######

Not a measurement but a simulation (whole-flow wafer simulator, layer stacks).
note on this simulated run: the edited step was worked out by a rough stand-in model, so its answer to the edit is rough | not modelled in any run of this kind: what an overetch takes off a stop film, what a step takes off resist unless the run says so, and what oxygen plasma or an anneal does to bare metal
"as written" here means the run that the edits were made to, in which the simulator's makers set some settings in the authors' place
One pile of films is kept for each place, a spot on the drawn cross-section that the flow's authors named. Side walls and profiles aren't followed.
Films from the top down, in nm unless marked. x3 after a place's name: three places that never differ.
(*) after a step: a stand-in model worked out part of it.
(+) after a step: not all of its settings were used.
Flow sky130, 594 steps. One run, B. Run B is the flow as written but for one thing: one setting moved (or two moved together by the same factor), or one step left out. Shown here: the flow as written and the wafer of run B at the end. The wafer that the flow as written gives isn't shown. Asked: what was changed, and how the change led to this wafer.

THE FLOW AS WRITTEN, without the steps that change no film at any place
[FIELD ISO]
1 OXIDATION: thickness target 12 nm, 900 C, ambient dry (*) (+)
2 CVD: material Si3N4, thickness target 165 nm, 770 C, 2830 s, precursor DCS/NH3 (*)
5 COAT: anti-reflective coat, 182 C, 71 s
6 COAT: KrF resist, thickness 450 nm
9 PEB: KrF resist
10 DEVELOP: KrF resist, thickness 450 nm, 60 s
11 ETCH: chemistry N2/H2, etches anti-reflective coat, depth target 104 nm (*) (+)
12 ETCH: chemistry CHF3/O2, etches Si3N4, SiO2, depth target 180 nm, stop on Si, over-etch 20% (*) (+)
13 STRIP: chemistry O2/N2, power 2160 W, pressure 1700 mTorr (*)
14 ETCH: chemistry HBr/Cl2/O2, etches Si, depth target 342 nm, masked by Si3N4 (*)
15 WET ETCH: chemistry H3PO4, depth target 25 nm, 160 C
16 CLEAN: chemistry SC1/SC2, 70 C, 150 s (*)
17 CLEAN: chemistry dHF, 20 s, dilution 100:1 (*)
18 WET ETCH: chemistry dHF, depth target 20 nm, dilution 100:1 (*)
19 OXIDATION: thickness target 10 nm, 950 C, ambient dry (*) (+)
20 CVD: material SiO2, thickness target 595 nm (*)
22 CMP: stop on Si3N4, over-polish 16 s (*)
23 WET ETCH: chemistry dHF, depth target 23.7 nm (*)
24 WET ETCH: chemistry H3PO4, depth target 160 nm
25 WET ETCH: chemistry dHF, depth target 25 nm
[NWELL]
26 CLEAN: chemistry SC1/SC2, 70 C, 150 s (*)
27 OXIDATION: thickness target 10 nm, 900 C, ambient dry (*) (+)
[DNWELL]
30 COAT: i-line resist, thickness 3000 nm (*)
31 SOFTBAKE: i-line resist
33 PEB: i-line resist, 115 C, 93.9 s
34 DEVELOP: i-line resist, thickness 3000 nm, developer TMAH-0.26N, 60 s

######

### Work item
Among the entries above, the line containing "20 CVD: material", the line containing "33 PEB: i-line resist, 115 C, 93.9 s", and all lines between them are to be restated word for word; nothing else belongs in the reply.

### Reply
20 CVD: material SiO2, thickness target 595 nm (*)
22 CMP: stop on Si3N4, over-polish 16 s (*)
23 WET ETCH: chemistry dHF, depth target 23.7 nm (*)
24 WET ETCH: chemistry H3PO4, depth target 160 nm
25 WET ETCH: chemistry dHF, depth target 25 nm
[NWELL]
26 CLEAN: chemistry SC1/SC2, 70 C, 150 s (*)
27 OXIDATION: thickness target 10 nm, 900 C, ambient dry (*) (+)
[DNWELL]
30 COAT: i-line resist, thickness 3000 nm (*)
31 SOFTBAKE: i-line resist
33 PEB: i-line resist, 115 C, 93.9 s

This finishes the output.